[Information]
═══
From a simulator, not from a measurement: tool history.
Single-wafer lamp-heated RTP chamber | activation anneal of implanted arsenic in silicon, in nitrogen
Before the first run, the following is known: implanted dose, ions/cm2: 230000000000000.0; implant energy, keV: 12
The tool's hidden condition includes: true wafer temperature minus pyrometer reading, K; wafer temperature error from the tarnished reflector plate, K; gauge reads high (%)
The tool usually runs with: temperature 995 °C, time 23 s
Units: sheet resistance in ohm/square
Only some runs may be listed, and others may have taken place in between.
═══

[Exercise] Return the material exactly. Leave out no line.

[Written response]
From a simulator, not from a measurement: tool history.
Single-wafer lamp-heated RTP chamber | activation anneal of implanted arsenic in silicon, in nitrogen
Before the first run, the following is known: implanted dose, ions/cm2: 230000000000000.0; implant energy, keV: 12
The tool's hidden condition includes: true wafer temperature minus pyrometer reading, K; wafer temperature error from the tarnished reflector plate, K; gauge reads high (%)
The tool usually runs with: temperature 995 °C, time 23 s
Units: sheet resistance in ohm/square
Only some runs may be listed, and others may have taken place in between.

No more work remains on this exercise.